● ASSIGNMENT
What is needed is a faithful copy of all the records.

[INFORMATION PROVIDED Boundary: Start]

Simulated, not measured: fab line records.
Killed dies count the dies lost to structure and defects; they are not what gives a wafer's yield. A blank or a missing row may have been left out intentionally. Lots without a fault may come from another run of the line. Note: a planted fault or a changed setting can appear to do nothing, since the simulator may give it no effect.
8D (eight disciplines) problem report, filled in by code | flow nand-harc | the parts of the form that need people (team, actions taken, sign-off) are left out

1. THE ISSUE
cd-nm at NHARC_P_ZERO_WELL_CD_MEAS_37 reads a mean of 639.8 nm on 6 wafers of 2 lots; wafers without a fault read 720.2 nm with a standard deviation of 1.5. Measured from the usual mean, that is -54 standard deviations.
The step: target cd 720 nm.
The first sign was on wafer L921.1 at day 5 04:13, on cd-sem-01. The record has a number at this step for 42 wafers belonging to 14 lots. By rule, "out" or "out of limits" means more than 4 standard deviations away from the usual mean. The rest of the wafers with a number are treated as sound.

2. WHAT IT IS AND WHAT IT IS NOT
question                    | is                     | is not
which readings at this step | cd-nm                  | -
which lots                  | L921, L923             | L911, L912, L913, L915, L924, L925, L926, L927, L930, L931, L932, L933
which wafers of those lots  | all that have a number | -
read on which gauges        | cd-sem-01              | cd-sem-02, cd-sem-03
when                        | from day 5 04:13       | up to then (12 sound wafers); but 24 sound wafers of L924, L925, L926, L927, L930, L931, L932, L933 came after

[INFORMATION PROVIDED Boundary: End]

● WRITTEN ANSWER
Simulated, not measured: fab line records.
Killed dies count the dies lost to structure and defects; they are not what gives a wafer's yield. A blank or a missing row may have been left out intentionally. Lots without a fault may come from another run of the line. Note: a planted fault or a changed setting can appear to do nothing, since the simulator may give it no effect.
8D (eight disciplines) problem report, filled in by code | flow nand-harc | the parts of the form that need people (team, actions taken, sign-off) are left out

1. THE ISSUE
cd-nm at NHARC_P_ZERO_WELL_CD_MEAS_37 reads a mean of 639.8 nm on 6 wafers of 2 lots; wafers without a fault read 720.2 nm with a standard deviation of 1.5. Measured from the usual mean, that is -54 standard deviations.
The step: target cd 720 nm.
The first sign was on wafer L921.1 at day 5 04:13, on cd-sem-01. The record has a number at this step for 42 wafers belonging to 14 lots. By rule, "out" or "out of limits" means more than 4 standard deviations away from the usual mean. The rest of the wafers with a number are treated as sound.

2. WHAT IT IS AND WHAT IT IS NOT
question                    | is                     | is not
which readings at this step | cd-nm                  | -
which lots                  | L921, L923             | L911, L912, L913, L915, L924, L925, L926, L927, L930, L931, L932, L933
which wafers of those lots  | all that have a number | -
read on which gauges        | cd-sem-01              | cd-sem-02, cd-sem-03
when                        | from day 5 04:13       | up to then (12 sound wafers); but 24 sound wafers of L924, L925, L926, L927, L930, L931, L932, L933 came after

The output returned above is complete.